■ **EXTRACTED DATA**:
::::

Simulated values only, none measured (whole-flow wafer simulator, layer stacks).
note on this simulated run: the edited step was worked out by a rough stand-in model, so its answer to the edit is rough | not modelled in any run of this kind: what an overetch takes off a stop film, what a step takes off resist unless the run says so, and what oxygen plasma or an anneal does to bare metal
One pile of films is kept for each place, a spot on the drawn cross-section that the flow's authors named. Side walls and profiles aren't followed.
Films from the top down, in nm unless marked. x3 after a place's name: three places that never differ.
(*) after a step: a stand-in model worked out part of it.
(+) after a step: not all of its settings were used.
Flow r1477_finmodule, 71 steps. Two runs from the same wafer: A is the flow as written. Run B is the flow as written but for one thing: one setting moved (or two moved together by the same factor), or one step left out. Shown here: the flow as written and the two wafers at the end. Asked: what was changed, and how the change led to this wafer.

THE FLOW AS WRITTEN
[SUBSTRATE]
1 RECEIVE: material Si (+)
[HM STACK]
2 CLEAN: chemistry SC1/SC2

::::

■ **BRIEF**:
Repeat exactly the lines of the listing from its first line through the line that holds "Films from the". Nothing else should appear.

■ **TASK OUTPUT**:
Simulated values only, none measured (whole-flow wafer simulator, layer stacks).
note on this simulated run: the edited step was worked out by a rough stand-in model, so its answer to the edit is rough | not modelled in any run of this kind: what an overetch takes off a stop film, what a step takes off resist unless the run says so, and what oxygen plasma or an anneal does to bare metal
One pile of films is kept for each place, a spot on the drawn cross-section that the flow's authors named. Side walls and profiles aren't followed.
Films from the top down, in nm unless marked. x3 after a place's name: three places that never differ.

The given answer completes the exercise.